- Requirement -
Because the lines must stay identical, write out the data without changing anything.

○ ○ ○ ○ ○ ○ ○

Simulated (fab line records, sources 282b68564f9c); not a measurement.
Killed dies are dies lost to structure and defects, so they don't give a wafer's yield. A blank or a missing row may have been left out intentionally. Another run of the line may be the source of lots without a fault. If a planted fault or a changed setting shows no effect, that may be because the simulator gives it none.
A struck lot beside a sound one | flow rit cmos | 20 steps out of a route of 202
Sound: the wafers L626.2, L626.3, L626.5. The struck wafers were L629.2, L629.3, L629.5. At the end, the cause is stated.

○ ○ ○ ○ ○ ○ ○

- Expected answer -
Simulated (fab line records, sources 282b68564f9c); not a measurement.
Killed dies are dies lost to structure and defects, so they don't give a wafer's yield. A blank or a missing row may have been left out intentionally. Another run of the line may be the source of lots without a fault. If a planted fault or a changed setting shows no effect, that may be because the simulator gives it none.
A struck lot beside a sound one | flow rit cmos | 20 steps out of a route of 202
Sound: the wafers L626.2, L626.3, L626.5. The struck wafers were L629.2, L629.3, L629.5. At the end, the cause is stated.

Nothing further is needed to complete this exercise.